Material shown:
■ ■ ■ ■ ■ ■ ■

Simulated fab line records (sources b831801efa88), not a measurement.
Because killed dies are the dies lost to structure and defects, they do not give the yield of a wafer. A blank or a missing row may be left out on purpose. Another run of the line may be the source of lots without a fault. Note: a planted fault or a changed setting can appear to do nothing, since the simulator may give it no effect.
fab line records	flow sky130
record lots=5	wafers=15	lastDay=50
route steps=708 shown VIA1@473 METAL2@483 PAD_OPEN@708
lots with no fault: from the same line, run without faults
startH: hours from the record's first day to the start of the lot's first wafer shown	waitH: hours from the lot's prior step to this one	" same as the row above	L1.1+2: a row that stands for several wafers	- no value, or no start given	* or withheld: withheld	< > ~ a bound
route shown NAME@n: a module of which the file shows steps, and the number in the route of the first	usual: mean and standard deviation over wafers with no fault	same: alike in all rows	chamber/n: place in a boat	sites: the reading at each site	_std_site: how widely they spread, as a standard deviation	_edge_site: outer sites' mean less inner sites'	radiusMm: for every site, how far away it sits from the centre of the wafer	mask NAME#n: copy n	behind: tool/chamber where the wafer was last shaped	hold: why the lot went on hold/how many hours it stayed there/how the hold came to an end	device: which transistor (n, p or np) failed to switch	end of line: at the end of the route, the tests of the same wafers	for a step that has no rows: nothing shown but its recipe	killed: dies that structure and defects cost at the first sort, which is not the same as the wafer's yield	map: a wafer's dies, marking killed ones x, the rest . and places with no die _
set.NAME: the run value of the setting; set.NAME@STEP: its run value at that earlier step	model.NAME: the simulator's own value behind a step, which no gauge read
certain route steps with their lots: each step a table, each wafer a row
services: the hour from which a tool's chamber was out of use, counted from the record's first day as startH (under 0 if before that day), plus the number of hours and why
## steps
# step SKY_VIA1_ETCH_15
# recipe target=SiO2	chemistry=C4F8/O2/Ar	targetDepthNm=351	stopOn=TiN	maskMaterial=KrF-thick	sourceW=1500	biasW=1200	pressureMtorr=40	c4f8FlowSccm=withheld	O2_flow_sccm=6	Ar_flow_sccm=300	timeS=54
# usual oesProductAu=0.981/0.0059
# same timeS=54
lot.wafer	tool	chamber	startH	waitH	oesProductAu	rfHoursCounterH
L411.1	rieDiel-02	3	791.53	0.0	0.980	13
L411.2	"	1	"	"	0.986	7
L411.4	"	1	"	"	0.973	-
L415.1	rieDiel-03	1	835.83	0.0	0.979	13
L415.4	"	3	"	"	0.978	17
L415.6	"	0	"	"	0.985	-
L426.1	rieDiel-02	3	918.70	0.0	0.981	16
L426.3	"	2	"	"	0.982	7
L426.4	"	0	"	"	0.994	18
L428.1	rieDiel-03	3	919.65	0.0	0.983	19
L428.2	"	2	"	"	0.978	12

■ ■ ■ ■ ■ ■ ■

Activity: The lines from the top of the data above down to the line containing "route steps=708 shown" are to be copied exactly; no other line should appear.

Exercise answer:
Simulated fab line records (sources b831801efa88), not a measurement.
Because killed dies are the dies lost to structure and defects, they do not give the yield of a wafer. A blank or a missing row may be left out on purpose. Another run of the line may be the source of lots without a fault. Note: a planted fault or a changed setting can appear to do nothing, since the simulator may give it no effect.
fab line records	flow sky130
record lots=5	wafers=15	lastDay=50
route steps=708 shown VIA1@473 METAL2@483 PAD_OPEN@708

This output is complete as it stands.